§ ASSIGNMENT: Would you reproduce the entries that follow exactly as they appear?

§ DATASET EXCERPTS:
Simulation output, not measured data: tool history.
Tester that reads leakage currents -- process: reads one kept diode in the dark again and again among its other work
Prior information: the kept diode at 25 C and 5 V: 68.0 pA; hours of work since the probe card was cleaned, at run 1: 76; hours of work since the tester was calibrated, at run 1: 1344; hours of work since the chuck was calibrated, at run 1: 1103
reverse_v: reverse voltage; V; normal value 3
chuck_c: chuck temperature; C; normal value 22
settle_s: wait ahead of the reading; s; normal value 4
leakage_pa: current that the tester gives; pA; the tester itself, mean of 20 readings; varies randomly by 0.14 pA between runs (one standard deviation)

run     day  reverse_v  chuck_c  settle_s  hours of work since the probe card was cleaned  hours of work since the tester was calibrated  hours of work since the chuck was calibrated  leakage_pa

§ EXERCISE ANSWER:
Simulation output, not measured data: tool history.
Tester that reads leakage currents -- process: reads one kept diode in the dark again and again among its other work
Prior information: the kept diode at 25 C and 5 V: 68.0 pA; hours of work since the probe card was cleaned, at run 1: 76; hours of work since the tester was calibrated, at run 1: 1344; hours of work since the chuck was calibrated, at run 1: 1103
reverse_v: reverse voltage; V; normal value 3
chuck_c: chuck temperature; C; normal value 22
settle_s: wait ahead of the reading; s; normal value 4
leakage_pa: current that the tester gives; pA; the tester itself, mean of 20 readings; varies randomly by 0.14 pA between runs (one standard deviation)

run     day  reverse_v  chuck_c  settle_s  hours of work since the probe card was cleaned  hours of work since the tester was calibrated  hours of work since the chuck was calibrated  leakage_pa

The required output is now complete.